▸ **Dataset**
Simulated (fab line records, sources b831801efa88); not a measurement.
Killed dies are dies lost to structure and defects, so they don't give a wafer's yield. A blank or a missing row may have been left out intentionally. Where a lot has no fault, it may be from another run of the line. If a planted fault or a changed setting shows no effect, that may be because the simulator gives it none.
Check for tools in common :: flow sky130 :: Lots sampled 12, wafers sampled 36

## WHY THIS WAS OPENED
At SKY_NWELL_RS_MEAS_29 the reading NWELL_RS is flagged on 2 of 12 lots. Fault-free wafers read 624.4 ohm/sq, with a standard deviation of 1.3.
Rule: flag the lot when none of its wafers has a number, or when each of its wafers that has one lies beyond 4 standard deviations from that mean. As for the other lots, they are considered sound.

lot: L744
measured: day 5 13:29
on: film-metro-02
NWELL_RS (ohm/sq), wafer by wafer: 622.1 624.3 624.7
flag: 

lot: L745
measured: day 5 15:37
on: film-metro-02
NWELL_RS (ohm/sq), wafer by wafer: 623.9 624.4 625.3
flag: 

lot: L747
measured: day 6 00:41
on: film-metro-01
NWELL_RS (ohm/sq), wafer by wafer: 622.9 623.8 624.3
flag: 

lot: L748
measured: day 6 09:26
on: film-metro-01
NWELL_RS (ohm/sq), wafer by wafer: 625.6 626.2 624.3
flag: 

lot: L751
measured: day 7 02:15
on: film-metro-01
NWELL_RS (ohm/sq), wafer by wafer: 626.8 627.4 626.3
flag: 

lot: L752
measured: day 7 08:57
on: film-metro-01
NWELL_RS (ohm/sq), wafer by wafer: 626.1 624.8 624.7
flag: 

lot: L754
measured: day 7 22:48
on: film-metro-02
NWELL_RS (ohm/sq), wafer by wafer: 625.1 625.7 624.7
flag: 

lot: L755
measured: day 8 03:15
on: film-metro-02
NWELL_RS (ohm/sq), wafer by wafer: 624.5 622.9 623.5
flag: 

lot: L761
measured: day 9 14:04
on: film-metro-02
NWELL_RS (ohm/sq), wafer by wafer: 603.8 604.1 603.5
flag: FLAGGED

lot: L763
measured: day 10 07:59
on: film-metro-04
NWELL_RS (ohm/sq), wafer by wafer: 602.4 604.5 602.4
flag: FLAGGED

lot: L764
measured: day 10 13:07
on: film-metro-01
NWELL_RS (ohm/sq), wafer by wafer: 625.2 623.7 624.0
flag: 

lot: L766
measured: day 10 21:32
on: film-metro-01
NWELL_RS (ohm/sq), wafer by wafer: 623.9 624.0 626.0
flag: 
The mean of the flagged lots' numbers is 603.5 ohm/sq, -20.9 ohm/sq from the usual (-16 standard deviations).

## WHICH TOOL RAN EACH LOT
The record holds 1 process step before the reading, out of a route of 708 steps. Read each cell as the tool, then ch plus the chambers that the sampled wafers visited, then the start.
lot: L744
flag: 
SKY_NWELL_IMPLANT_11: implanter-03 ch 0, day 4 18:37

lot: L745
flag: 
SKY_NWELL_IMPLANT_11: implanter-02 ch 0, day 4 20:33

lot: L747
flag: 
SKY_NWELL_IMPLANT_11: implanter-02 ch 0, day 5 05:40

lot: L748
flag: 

▸ **Work order**
All lines from the beginning of the listing through the one with "measured: day 9 14:04" are to be restated word for word, and only those.

▸ **Response**
Simulated (fab line records, sources b831801efa88); not a measurement.
Killed dies are dies lost to structure and defects, so they don't give a wafer's yield. A blank or a missing row may have been left out intentionally. Where a lot has no fault, it may be from another run of the line. If a planted fault or a changed setting shows no effect, that may be because the simulator gives it none.
Check for tools in common :: flow sky130 :: Lots sampled 12, wafers sampled 36

## WHY THIS WAS OPENED
At SKY_NWELL_RS_MEAS_29 the reading NWELL_RS is flagged on 2 of 12 lots. Fault-free wafers read 624.4 ohm/sq, with a standard deviation of 1.3.
Rule: flag the lot when none of its wafers has a number, or when each of its wafers that has one lies beyond 4 standard deviations from that mean. As for the other lots, they are considered sound.

lot: L744
measured: day 5 13:29
on: film-metro-02
NWELL_RS (ohm/sq), wafer by wafer: 622.1 624.3 624.7
flag: 

lot: L745
measured: day 5 15:37
on: film-metro-02
NWELL_RS (ohm/sq), wafer by wafer: 623.9 624.4 625.3
flag: 

lot: L747
measured: day 6 00:41
on: film-metro-01
NWELL_RS (ohm/sq), wafer by wafer: 622.9 623.8 624.3
flag: 

lot: L748
measured: day 6 09:26
on: film-metro-01
NWELL_RS (ohm/sq), wafer by wafer: 625.6 626.2 624.3
flag: 

lot: L751
measured: day 7 02:15
on: film-metro-01
NWELL_RS (ohm/sq), wafer by wafer: 626.8 627.4 626.3
flag: 

lot: L752
measured: day 7 08:57
on: film-metro-01
NWELL_RS (ohm/sq), wafer by wafer: 626.1 624.8 624.7
flag: 

lot: L754
measured: day 7 22:48
on: film-metro-02
NWELL_RS (ohm/sq), wafer by wafer: 625.1 625.7 624.7
flag: 

lot: L755
measured: day 8 03:15
on: film-metro-02
NWELL_RS (ohm/sq), wafer by wafer: 624.5 622.9 623.5
flag: 

lot: L761
measured: day 9 14:04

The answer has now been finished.